Please output the data exactly, without omitting anything.

* STORED DATA *
◇ ◇ ◇ ◇ ◇
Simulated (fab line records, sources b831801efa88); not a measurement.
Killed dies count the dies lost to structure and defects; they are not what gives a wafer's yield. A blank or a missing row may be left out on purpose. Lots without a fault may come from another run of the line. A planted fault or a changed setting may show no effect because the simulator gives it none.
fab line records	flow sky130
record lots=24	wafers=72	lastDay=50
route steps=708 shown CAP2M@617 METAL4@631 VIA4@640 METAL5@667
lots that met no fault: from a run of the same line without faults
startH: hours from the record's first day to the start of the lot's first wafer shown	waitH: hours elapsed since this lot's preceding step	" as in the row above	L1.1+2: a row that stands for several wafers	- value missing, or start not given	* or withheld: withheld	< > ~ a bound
◇ ◇ ◇ ◇ ◇

* PROBLEM SOLUTION *
Simulated (fab line records, sources b831801efa88); not a measurement.
Killed dies count the dies lost to structure and defects; they are not what gives a wafer's yield. A blank or a missing row may be left out on purpose. Lots without a fault may come from another run of the line. A planted fault or a changed setting may show no effect because the simulator gives it none.
fab line records	flow sky130
record lots=24	wafers=72	lastDay=50
route steps=708 shown CAP2M@617 METAL4@631 VIA4@640 METAL5@667
lots that met no fault: from a run of the same line without faults
startH: hours from the record's first day to the start of the lot's first wafer shown	waitH: hours elapsed since this lot's preceding step	" as in the row above	L1.1+2: a row that stands for several wafers	- value missing, or start not given	* or withheld: withheld	< > ~ a bound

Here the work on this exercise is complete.